▶ WORK TASK
Starting at the first line and ending at the last, reproduce the records below exactly.

----- EXERCISE DATA

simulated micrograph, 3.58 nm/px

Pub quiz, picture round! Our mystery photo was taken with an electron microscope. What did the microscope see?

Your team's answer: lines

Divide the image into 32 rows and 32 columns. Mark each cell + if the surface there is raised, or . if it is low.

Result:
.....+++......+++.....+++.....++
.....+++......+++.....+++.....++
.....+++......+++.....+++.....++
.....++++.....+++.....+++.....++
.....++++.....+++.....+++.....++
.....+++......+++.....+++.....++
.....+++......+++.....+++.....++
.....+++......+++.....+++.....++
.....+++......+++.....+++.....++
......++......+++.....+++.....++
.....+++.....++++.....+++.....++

----------

▶ EXERCISE ANSWER
simulated micrograph, 3.58 nm/px

Pub quiz, picture round! Our mystery photo was taken with an electron microscope. What did the microscope see?

Your team's answer: lines

Divide the image into 32 rows and 32 columns. Mark each cell + if the surface there is raised, or . if it is low.

Result:
.....+++......+++.....+++.....++
.....+++......+++.....+++.....++
.....+++......+++.....+++.....++
.....++++.....+++.....+++.....++
.....++++.....+++.....+++.....++
.....+++......+++.....+++.....++
.....+++......+++.....+++.....++
.....+++......+++.....+++.....++
.....+++......+++.....+++.....++
......++......+++.....+++.....++
.....+++.....++++.....+++.....++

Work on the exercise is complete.